Data to examine
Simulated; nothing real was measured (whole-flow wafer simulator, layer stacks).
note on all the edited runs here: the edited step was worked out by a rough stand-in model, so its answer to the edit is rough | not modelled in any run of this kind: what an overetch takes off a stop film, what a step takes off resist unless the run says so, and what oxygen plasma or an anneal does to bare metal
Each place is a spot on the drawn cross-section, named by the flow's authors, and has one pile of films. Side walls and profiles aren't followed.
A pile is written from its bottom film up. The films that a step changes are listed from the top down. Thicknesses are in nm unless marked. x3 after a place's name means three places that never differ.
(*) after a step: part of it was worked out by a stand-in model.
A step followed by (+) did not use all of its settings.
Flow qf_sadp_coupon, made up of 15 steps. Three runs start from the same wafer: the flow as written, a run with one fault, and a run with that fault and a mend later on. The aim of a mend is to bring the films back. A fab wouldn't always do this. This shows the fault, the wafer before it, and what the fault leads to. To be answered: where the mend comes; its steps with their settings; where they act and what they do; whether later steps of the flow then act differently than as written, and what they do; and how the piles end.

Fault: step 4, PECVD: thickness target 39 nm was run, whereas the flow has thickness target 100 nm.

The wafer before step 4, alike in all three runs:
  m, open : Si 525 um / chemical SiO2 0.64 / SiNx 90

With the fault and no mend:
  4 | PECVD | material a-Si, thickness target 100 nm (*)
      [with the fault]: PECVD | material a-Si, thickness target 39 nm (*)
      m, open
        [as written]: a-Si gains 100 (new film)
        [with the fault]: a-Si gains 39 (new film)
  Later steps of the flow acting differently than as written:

Activity
Looking at the records above, return exactly the lines from the line with "4 | PECVD |" to the line with "[with the fault]: a-Si", both ends included.

Task solution
  4 | PECVD | material a-Si, thickness target 100 nm (*)
      [with the fault]: PECVD | material a-Si, thickness target 39 nm (*)
      m, open
        [as written]: a-Si gains 100 (new film)
        [with the fault]: a-Si gains 39 (new film)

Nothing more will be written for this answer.